▸ **Requirement**: Lines to restate from the data below: from the one containing "Measured the ridge" to the one containing "--XXXX---XXXX----XXX----XXXX---X", both included. Give them again exactly, and only them.

----- Data section
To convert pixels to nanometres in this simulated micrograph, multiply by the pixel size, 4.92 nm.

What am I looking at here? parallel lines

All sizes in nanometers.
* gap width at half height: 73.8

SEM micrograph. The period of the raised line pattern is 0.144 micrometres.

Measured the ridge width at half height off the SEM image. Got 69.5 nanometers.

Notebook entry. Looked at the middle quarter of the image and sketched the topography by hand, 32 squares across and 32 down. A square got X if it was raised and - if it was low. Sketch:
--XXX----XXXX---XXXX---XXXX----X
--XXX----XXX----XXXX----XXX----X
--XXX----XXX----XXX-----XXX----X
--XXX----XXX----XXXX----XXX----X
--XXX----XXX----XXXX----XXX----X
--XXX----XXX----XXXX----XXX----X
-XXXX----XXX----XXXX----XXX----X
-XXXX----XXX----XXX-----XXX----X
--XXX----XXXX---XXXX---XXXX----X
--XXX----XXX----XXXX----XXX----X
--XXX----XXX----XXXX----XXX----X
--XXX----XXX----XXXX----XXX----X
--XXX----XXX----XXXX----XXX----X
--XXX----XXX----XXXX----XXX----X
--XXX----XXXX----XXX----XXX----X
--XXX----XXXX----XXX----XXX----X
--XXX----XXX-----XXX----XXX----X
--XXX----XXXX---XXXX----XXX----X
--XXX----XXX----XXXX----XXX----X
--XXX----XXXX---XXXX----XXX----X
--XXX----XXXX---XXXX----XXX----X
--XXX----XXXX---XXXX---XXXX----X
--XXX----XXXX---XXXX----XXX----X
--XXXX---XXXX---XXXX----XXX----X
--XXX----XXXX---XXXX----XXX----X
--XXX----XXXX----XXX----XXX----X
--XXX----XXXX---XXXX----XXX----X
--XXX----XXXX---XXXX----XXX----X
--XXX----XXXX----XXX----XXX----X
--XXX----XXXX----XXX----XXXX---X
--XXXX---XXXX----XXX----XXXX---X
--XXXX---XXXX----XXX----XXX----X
----------

▸ **Task answer**:
Measured the ridge width at half height off the SEM image. Got 69.5 nanometers.

Notebook entry. Looked at the middle quarter of the image and sketched the topography by hand, 32 squares across and 32 down. A square got X if it was raised and - if it was low. Sketch:
--XXX----XXXX---XXXX---XXXX----X
--XXX----XXX----XXXX----XXX----X
--XXX----XXX----XXX-----XXX----X
--XXX----XXX----XXXX----XXX----X
--XXX----XXX----XXXX----XXX----X
--XXX----XXX----XXXX----XXX----X
-XXXX----XXX----XXXX----XXX----X
-XXXX----XXX----XXX-----XXX----X
--XXX----XXXX---XXXX---XXXX----X
--XXX----XXX----XXXX----XXX----X
--XXX----XXX----XXXX----XXX----X
--XXX----XXX----XXXX----XXX----X
--XXX----XXX----XXXX----XXX----X
--XXX----XXX----XXXX----XXX----X
--XXX----XXXX----XXX----XXX----X
--XXX----XXXX----XXX----XXX----X
--XXX----XXX-----XXX----XXX----X
--XXX----XXXX---XXXX----XXX----X
--XXX----XXX----XXXX----XXX----X
--XXX----XXXX---XXXX----XXX----X
--XXX----XXXX---XXXX----XXX----X
--XXX----XXXX---XXXX---XXXX----X
--XXX----XXXX---XXXX----XXX----X
--XXXX---XXXX---XXXX----XXX----X
--XXX----XXXX---XXXX----XXX----X
--XXX----XXXX----XXX----XXX----X
--XXX----XXXX---XXXX----XXX----X
--XXX----XXXX---XXXX----XXX----X
--XXX----XXXX----XXX----XXX----X
--XXX----XXXX----XXX----XXXX---X
--XXXX---XXXX----XXX----XXXX---X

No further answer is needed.